### Work instruction
From the line containing "20,511.9,1.6,35,671.13,625.82" down to the line containing "Between runs 12" in the records below, reproduce every line exactly, ends included, and omit all others.

--- START ---

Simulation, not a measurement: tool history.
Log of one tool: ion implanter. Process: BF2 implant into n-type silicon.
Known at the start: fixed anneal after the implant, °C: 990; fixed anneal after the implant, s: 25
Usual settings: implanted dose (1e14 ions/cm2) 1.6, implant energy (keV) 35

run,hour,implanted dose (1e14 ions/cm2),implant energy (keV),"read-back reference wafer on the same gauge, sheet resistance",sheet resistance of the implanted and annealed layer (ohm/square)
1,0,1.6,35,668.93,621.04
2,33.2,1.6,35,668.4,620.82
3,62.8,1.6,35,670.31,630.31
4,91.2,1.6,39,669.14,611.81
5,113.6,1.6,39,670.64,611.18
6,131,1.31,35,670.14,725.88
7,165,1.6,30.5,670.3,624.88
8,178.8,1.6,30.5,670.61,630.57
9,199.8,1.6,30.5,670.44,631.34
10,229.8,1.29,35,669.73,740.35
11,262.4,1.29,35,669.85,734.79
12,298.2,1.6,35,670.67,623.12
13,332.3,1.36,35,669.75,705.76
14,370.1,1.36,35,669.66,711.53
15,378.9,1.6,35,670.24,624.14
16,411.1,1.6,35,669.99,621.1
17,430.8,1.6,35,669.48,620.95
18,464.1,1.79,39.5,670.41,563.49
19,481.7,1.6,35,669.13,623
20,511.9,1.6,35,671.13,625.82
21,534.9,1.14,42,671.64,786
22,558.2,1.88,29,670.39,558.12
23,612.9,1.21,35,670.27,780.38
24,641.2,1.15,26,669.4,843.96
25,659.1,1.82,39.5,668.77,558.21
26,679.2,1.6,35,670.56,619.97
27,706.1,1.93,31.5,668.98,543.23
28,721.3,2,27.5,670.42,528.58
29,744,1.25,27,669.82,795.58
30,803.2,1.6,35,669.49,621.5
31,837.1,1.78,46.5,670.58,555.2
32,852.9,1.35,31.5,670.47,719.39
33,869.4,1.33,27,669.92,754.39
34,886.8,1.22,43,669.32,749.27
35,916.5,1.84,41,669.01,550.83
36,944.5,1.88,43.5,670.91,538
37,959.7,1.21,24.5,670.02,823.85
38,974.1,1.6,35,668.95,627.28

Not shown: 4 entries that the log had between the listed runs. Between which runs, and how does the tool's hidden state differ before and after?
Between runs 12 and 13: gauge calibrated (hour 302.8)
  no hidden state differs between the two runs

--- END ---

### Written reply
20,511.9,1.6,35,671.13,625.82
21,534.9,1.14,42,671.64,786
22,558.2,1.88,29,670.39,558.12
23,612.9,1.21,35,670.27,780.38
24,641.2,1.15,26,669.4,843.96
25,659.1,1.82,39.5,668.77,558.21
26,679.2,1.6,35,670.56,619.97
27,706.1,1.93,31.5,668.98,543.23
28,721.3,2,27.5,670.42,528.58
29,744,1.25,27,669.82,795.58
30,803.2,1.6,35,669.49,621.5
31,837.1,1.78,46.5,670.58,555.2
32,852.9,1.35,31.5,670.47,719.39
33,869.4,1.33,27,669.92,754.39
34,886.8,1.22,43,669.32,749.27
35,916.5,1.84,41,669.01,550.83
36,944.5,1.88,43.5,670.91,538
37,959.7,1.21,24.5,670.02,823.85
38,974.1,1.6,35,668.95,627.28

Not shown: 4 entries that the log had between the listed runs. Between which runs, and how does the tool's hidden state differ before and after?
Between runs 12 and 13: gauge calibrated (hour 302.8)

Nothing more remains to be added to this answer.